_____
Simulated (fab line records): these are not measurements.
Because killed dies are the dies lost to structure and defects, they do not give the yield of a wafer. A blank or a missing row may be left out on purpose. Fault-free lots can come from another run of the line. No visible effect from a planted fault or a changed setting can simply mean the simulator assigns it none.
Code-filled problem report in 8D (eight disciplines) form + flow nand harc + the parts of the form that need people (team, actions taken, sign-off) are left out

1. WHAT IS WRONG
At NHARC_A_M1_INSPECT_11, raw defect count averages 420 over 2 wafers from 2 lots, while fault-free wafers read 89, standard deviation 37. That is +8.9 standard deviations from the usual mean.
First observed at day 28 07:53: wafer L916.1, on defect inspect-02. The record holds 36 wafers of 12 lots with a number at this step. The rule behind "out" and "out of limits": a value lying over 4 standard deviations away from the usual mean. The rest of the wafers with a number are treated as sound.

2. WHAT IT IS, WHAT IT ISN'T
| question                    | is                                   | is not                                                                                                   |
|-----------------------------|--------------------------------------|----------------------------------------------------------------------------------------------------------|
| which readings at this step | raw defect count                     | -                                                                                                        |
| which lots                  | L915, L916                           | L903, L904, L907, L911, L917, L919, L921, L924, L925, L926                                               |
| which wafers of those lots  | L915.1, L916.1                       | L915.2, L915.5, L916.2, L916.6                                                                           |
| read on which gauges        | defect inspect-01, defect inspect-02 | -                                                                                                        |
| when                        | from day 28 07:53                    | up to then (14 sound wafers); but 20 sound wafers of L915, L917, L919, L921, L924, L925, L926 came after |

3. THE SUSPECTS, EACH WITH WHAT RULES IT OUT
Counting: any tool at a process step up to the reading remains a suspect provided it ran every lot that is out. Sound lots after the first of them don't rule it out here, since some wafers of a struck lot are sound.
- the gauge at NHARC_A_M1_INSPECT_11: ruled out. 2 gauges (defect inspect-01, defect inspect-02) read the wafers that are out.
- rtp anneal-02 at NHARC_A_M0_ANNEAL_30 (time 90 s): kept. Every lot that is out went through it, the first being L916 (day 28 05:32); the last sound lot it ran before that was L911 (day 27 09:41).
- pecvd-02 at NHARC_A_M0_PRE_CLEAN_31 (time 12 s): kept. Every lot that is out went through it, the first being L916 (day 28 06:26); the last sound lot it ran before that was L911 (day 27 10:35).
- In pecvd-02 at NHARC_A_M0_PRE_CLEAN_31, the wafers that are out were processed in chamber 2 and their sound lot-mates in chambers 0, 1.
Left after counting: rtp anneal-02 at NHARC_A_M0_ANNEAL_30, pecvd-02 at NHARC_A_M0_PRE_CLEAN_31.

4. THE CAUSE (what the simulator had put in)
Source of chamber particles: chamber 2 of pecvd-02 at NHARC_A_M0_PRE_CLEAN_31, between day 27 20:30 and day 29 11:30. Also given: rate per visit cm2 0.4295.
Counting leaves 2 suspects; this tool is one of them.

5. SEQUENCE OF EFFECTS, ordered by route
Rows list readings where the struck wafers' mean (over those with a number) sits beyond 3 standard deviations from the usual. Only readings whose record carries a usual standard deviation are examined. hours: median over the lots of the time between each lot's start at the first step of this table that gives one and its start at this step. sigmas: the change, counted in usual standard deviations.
_____

- Work request:
Begin at the first line of the material and transcribe each line exactly. End with the line containing "Because killed dies", and give nothing else.

- Answer box:
Simulated (fab line records): these are not measurements.
Because killed dies are the dies lost to structure and defects, they do not give the yield of a wafer. A blank or a missing row may be left out on purpose. Fault-free lots can come from another run of the line. No visible effect from a planted fault or a changed setting can simply mean the simulator assigns it none.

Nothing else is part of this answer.